Copy the lines below exactly. Start at the first and finish with the line containing "Stylus profiler with".

PROVIDED MATERIAL:
Segment Open
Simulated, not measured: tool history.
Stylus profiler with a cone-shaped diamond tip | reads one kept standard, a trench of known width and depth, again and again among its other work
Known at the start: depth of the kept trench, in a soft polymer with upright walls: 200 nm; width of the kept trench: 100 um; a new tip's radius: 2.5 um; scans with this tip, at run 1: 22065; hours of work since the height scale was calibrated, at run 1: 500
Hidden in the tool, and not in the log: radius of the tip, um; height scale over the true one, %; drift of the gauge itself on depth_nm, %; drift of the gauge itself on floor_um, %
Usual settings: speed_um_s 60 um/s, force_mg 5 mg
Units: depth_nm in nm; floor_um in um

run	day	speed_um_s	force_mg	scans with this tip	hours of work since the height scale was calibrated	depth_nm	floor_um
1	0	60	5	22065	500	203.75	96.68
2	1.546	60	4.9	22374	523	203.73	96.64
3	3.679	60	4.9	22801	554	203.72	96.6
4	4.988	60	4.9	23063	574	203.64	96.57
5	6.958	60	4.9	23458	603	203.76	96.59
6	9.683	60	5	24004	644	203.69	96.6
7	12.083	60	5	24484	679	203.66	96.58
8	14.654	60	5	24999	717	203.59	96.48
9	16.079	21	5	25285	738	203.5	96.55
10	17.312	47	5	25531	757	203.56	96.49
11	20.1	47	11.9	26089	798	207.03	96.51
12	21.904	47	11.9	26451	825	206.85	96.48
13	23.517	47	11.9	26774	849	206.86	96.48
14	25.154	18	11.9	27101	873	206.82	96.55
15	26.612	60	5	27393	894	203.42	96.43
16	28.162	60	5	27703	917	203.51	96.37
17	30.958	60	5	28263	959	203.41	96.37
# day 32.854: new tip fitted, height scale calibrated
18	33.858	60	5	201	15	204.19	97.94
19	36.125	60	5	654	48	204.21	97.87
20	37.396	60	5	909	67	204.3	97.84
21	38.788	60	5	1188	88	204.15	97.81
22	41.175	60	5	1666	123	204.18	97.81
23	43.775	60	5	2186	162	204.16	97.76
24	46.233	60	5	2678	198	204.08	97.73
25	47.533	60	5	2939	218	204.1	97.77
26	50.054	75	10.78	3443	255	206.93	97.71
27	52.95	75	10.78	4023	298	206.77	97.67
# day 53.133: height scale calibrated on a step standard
Segment Closed

EXERCISE SOLUTION:
Simulated, not measured: tool history.
Stylus profiler with a cone-shaped diamond tip | reads one kept standard, a trench of known width and depth, again and again among its other work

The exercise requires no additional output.